▶ **Action item**: Line by line, transcribe the material shown below exactly.

---------- Given data
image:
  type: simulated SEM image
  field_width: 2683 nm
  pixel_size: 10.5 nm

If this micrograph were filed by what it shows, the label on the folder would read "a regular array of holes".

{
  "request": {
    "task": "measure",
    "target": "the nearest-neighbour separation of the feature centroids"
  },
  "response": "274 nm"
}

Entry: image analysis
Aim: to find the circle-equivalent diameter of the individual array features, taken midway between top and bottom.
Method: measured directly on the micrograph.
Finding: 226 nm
--------------------

▶ **Response**:
image:
  type: simulated SEM image
  field_width: 2683 nm
  pixel_size: 10.5 nm

If this micrograph were filed by what it shows, the label on the folder would read "a regular array of holes".

{
  "request": {
    "task": "measure",
    "target": "the nearest-neighbour separation of the feature centroids"
  },
  "response": "274 nm"
}

Entry: image analysis
Aim: to find the circle-equivalent diameter of the individual array features, taken midway between top and bottom.
Method: measured directly on the micrograph.
Finding: 226 nm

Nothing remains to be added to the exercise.